▶ _Assigned task_:
Set down each line of the listing exactly as it reads.

*** Begin section ***
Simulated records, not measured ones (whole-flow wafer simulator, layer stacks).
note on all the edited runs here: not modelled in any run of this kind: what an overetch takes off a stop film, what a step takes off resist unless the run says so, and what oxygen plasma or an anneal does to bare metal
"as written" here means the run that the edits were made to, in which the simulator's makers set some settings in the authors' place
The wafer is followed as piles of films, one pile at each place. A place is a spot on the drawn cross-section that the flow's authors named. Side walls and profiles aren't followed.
*** End section ***

▶ _Your response_:
Simulated records, not measured ones (whole-flow wafer simulator, layer stacks).
note on all the edited runs here: not modelled in any run of this kind: what an overetch takes off a stop film, what a step takes off resist unless the run says so, and what oxygen plasma or an anneal does to bare metal
"as written" here means the run that the edits were made to, in which the simulator's makers set some settings in the authors' place
The wafer is followed as piles of films, one pile at each place. A place is a spot on the drawn cross-section that the flow's authors named. Side walls and profiles aren't followed.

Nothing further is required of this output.